* [Dataset records]:
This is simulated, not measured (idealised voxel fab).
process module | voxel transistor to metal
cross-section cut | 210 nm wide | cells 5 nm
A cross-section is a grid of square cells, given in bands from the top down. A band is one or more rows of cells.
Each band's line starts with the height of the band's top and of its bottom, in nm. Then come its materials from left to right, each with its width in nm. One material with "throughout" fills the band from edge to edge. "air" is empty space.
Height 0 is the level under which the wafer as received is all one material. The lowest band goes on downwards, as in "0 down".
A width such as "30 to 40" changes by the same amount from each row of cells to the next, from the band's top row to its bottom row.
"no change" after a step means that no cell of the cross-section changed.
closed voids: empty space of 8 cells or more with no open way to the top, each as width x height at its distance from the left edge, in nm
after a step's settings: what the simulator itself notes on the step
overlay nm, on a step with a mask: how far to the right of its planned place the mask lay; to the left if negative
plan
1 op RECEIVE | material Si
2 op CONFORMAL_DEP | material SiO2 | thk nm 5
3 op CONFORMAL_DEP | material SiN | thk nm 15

* [Task item]: When you reach the end of the data, retype all of it exactly.

* [Task answer]:
This is simulated, not measured (idealised voxel fab).
process module | voxel transistor to metal
cross-section cut | 210 nm wide | cells 5 nm
A cross-section is a grid of square cells, given in bands from the top down. A band is one or more rows of cells.
Each band's line starts with the height of the band's top and of its bottom, in nm. Then come its materials from left to right, each with its width in nm. One material with "throughout" fills the band from edge to edge. "air" is empty space.
Height 0 is the level under which the wafer as received is all one material. The lowest band goes on downwards, as in "0 down".
A width such as "30 to 40" changes by the same amount from each row of cells to the next, from the band's top row to its bottom row.
"no change" after a step means that no cell of the cross-section changed.
closed voids: empty space of 8 cells or more with no open way to the top, each as width x height at its distance from the left edge, in nm
after a step's settings: what the simulator itself notes on the step
overlay nm, on a step with a mask: how far to the right of its planned place the mask lay; to the left if negative
plan
1 op RECEIVE | material Si
2 op CONFORMAL_DEP | material SiO2 | thk nm 5
3 op CONFORMAL_DEP | material SiN | thk nm 15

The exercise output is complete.